BEGIN
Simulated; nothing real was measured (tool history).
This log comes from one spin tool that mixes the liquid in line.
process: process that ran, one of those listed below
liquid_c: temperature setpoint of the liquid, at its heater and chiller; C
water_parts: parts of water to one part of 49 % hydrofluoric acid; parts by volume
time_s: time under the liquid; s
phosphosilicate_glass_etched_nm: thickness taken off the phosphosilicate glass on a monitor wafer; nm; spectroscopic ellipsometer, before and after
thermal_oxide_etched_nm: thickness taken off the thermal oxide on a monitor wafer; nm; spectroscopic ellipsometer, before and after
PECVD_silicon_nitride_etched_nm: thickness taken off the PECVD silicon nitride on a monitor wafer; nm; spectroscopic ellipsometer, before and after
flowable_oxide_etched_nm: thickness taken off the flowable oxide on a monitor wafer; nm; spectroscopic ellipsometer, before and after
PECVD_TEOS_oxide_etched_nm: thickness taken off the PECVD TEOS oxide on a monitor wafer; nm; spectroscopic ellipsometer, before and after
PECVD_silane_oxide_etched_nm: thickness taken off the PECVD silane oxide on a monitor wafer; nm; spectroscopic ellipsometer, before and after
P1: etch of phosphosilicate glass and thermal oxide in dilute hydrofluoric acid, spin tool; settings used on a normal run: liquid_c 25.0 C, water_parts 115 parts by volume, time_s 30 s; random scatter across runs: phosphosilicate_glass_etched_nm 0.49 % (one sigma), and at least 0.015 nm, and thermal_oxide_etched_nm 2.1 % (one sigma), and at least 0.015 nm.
END

Nothing in the records may be altered; restate them word for word.

## Problem solution
Simulated; nothing real was measured (tool history).
This log comes from one spin tool that mixes the liquid in line.
process: process that ran, one of those listed below
liquid_c: temperature setpoint of the liquid, at its heater and chiller; C
water_parts: parts of water to one part of 49 % hydrofluoric acid; parts by volume
time_s: time under the liquid; s
phosphosilicate_glass_etched_nm: thickness taken off the phosphosilicate glass on a monitor wafer; nm; spectroscopic ellipsometer, before and after
thermal_oxide_etched_nm: thickness taken off the thermal oxide on a monitor wafer; nm; spectroscopic ellipsometer, before and after
PECVD_silicon_nitride_etched_nm: thickness taken off the PECVD silicon nitride on a monitor wafer; nm; spectroscopic ellipsometer, before and after
flowable_oxide_etched_nm: thickness taken off the flowable oxide on a monitor wafer; nm; spectroscopic ellipsometer, before and after
PECVD_TEOS_oxide_etched_nm: thickness taken off the PECVD TEOS oxide on a monitor wafer; nm; spectroscopic ellipsometer, before and after
PECVD_silane_oxide_etched_nm: thickness taken off the PECVD silane oxide on a monitor wafer; nm; spectroscopic ellipsometer, before and after
P1: etch of phosphosilicate glass and thermal oxide in dilute hydrofluoric acid, spin tool; settings used on a normal run: liquid_c 25.0 C, water_parts 115 parts by volume, time_s 30 s; random scatter across runs: phosphosilicate_glass_etched_nm 0.49 % (one sigma), and at least 0.015 nm, and thermal_oxide_etched_nm 2.1 % (one sigma), and at least 0.015 nm.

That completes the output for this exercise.